[[ Data listing open ]]
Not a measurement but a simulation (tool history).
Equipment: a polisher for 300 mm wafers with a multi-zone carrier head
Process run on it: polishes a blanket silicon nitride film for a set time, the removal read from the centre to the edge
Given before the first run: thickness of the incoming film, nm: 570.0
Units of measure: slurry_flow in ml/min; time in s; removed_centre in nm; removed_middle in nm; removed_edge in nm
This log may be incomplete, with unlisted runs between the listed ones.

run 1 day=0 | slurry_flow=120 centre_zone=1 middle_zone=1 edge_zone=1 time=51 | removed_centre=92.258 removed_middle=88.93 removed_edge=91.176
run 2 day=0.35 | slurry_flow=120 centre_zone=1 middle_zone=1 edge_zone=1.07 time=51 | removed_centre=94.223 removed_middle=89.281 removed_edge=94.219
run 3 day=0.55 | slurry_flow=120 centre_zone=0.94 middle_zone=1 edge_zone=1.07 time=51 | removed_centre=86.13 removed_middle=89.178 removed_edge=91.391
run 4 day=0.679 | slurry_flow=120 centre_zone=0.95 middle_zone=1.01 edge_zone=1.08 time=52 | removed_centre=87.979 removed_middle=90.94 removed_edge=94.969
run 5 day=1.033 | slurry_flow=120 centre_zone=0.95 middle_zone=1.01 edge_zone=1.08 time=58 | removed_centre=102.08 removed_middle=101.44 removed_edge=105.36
[[ Data listing closed ]]

## Assignment:
Return the listing above in full, character for character.

## Task output:
Not a measurement but a simulation (tool history).
Equipment: a polisher for 300 mm wafers with a multi-zone carrier head
Process run on it: polishes a blanket silicon nitride film for a set time, the removal read from the centre to the edge
Given before the first run: thickness of the incoming film, nm: 570.0
Units of measure: slurry_flow in ml/min; time in s; removed_centre in nm; removed_middle in nm; removed_edge in nm
This log may be incomplete, with unlisted runs between the listed ones.

run 1 day=0 | slurry_flow=120 centre_zone=1 middle_zone=1 edge_zone=1 time=51 | removed_centre=92.258 removed_middle=88.93 removed_edge=91.176
run 2 day=0.35 | slurry_flow=120 centre_zone=1 middle_zone=1 edge_zone=1.07 time=51 | removed_centre=94.223 removed_middle=89.281 removed_edge=94.219
run 3 day=0.55 | slurry_flow=120 centre_zone=0.94 middle_zone=1 edge_zone=1.07 time=51 | removed_centre=86.13 removed_middle=89.178 removed_edge=91.391
run 4 day=0.679 | slurry_flow=120 centre_zone=0.95 middle_zone=1.01 edge_zone=1.08 time=52 | removed_centre=87.979 removed_middle=90.94 removed_edge=94.969
run 5 day=1.033 | slurry_flow=120 centre_zone=0.95 middle_zone=1.01 edge_zone=1.08 time=58 | removed_centre=102.08 removed_middle=101.44 removed_edge=105.36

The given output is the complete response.